*** RAW DATA ***

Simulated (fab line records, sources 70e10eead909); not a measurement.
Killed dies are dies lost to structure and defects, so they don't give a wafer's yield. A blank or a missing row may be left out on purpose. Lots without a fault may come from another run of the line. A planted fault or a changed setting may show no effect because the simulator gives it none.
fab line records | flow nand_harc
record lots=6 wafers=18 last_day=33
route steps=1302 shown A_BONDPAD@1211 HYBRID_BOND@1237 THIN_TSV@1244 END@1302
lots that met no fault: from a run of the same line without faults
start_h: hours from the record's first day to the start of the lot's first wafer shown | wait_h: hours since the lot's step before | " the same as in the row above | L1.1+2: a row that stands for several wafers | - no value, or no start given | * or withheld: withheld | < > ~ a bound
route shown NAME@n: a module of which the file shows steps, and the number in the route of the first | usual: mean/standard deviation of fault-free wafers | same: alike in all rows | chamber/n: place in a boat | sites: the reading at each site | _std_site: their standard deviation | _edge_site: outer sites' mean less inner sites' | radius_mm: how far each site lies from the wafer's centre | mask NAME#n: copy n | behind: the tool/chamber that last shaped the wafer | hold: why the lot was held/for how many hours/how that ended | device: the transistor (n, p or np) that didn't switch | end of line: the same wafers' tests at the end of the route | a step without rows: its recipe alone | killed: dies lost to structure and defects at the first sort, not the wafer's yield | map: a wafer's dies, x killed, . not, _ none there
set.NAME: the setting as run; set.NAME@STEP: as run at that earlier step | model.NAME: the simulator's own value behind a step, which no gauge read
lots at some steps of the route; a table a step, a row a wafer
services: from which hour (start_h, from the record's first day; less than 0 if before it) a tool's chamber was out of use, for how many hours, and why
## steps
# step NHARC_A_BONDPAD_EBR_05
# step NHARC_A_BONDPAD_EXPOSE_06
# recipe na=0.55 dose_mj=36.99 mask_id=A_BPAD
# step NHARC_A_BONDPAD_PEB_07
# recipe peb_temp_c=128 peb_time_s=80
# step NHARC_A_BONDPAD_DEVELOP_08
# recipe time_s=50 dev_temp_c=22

***

=== REQUIRED ACTION ===
Everything from the first line of the data through the line containing "# step NHARC_A_BONDPAD_DEVELOP_08" should be echoed exactly. Add nothing.

=== EXERCISE SOLUTION ===
Simulated (fab line records, sources 70e10eead909); not a measurement.
Killed dies are dies lost to structure and defects, so they don't give a wafer's yield. A blank or a missing row may be left out on purpose. Lots without a fault may come from another run of the line. A planted fault or a changed setting may show no effect because the simulator gives it none.
fab line records | flow nand_harc
record lots=6 wafers=18 last_day=33
route steps=1302 shown A_BONDPAD@1211 HYBRID_BOND@1237 THIN_TSV@1244 END@1302
lots that met no fault: from a run of the same line without faults
start_h: hours from the record's first day to the start of the lot's first wafer shown | wait_h: hours since the lot's step before | " the same as in the row above | L1.1+2: a row that stands for several wafers | - no value, or no start given | * or withheld: withheld | < > ~ a bound
route shown NAME@n: a module of which the file shows steps, and the number in the route of the first | usual: mean/standard deviation of fault-free wafers | same: alike in all rows | chamber/n: place in a boat | sites: the reading at each site | _std_site: their standard deviation | _edge_site: outer sites' mean less inner sites' | radius_mm: how far each site lies from the wafer's centre | mask NAME#n: copy n | behind: the tool/chamber that last shaped the wafer | hold: why the lot was held/for how many hours/how that ended | device: the transistor (n, p or np) that didn't switch | end of line: the same wafers' tests at the end of the route | a step without rows: its recipe alone | killed: dies lost to structure and defects at the first sort, not the wafer's yield | map: a wafer's dies, x killed, . not, _ none there
set.NAME: the setting as run; set.NAME@STEP: as run at that earlier step | model.NAME: the simulator's own value behind a step, which no gauge read
lots at some steps of the route; a table a step, a row a wafer
services: from which hour (start_h, from the record's first day; less than 0 if before it) a tool's chamber was out of use, for how many hours, and why
## steps
# step NHARC_A_BONDPAD_EBR_05
# step NHARC_A_BONDPAD_EXPOSE_06
# recipe na=0.55 dose_mj=36.99 mask_id=A_BPAD
# step NHARC_A_BONDPAD_PEB_07
# recipe peb_temp_c=128 peb_time_s=80
# step NHARC_A_BONDPAD_DEVELOP_08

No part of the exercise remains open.